Could you set down exactly the lines of the data below, starting at the one that holds "alike: motor current" and ending at the one that holds "sound on film", both included, and only those?

◆ **MATERIAL SUPPLIED**:
═══
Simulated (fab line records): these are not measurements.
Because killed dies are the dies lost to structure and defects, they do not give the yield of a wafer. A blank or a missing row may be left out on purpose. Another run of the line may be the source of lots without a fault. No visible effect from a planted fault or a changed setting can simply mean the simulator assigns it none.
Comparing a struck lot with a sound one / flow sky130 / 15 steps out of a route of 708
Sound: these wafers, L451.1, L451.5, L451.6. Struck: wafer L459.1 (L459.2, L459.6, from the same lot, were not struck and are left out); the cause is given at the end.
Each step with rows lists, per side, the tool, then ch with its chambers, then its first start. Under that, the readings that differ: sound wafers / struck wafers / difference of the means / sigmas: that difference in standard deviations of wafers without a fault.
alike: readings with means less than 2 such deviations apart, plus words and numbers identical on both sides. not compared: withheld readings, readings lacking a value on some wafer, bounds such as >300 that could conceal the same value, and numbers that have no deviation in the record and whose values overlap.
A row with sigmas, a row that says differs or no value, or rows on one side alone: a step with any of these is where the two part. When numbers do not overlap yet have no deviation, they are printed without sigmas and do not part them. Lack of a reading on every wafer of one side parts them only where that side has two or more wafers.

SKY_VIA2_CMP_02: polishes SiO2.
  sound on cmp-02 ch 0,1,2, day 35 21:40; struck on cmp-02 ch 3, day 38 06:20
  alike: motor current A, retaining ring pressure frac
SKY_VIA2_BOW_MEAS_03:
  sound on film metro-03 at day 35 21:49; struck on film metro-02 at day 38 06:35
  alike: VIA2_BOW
═══

◆ **WORKED SOLUTION**:
  alike: motor current A, retaining ring pressure frac
SKY_VIA2_BOW_MEAS_03:
  sound on film metro-03 at day 35 21:49; struck on film metro-02 at day 38 06:35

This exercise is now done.